■ **Assignment**:
Please write out the data that follows, word for word.

....

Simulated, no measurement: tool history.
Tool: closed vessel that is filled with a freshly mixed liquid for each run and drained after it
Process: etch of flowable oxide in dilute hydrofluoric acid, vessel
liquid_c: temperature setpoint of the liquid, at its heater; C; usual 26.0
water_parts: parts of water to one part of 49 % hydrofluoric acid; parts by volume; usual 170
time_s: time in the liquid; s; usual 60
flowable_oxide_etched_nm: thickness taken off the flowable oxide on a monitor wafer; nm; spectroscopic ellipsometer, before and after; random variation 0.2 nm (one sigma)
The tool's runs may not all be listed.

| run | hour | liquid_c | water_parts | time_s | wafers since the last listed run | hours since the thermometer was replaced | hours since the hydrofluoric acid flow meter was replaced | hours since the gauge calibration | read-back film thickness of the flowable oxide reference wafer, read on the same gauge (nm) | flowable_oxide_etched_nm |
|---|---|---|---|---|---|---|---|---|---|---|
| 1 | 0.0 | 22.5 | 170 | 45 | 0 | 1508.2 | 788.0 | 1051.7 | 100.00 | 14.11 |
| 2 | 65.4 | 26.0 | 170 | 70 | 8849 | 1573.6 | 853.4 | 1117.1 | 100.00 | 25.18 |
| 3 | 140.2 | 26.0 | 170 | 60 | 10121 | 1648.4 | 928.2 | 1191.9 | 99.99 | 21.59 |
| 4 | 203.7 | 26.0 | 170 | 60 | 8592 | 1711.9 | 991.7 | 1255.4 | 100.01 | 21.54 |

....

■ **Written answer**:
Simulated, no measurement: tool history.
Tool: closed vessel that is filled with a freshly mixed liquid for each run and drained after it
Process: etch of flowable oxide in dilute hydrofluoric acid, vessel
liquid_c: temperature setpoint of the liquid, at its heater; C; usual 26.0
water_parts: parts of water to one part of 49 % hydrofluoric acid; parts by volume; usual 170
time_s: time in the liquid; s; usual 60
flowable_oxide_etched_nm: thickness taken off the flowable oxide on a monitor wafer; nm; spectroscopic ellipsometer, before and after; random variation 0.2 nm (one sigma)
The tool's runs may not all be listed.

| run | hour | liquid_c | water_parts | time_s | wafers since the last listed run | hours since the thermometer was replaced | hours since the hydrofluoric acid flow meter was replaced | hours since the gauge calibration | read-back film thickness of the flowable oxide reference wafer, read on the same gauge (nm) | flowable_oxide_etched_nm |
|---|---|---|---|---|---|---|---|---|---|---|
| 1 | 0.0 | 22.5 | 170 | 45 | 0 | 1508.2 | 788.0 | 1051.7 | 100.00 | 14.11 |
| 2 | 65.4 | 26.0 | 170 | 70 | 8849 | 1573.6 | 853.4 | 1117.1 | 100.00 | 25.18 |
| 3 | 140.2 | 26.0 | 170 | 60 | 10121 | 1648.4 | 928.2 | 1191.9 | 99.99 | 21.59 |
| 4 | 203.7 | 26.0 | 170 | 60 | 8592 | 1711.9 | 991.7 | 1255.4 | 100.01 | 21.54 |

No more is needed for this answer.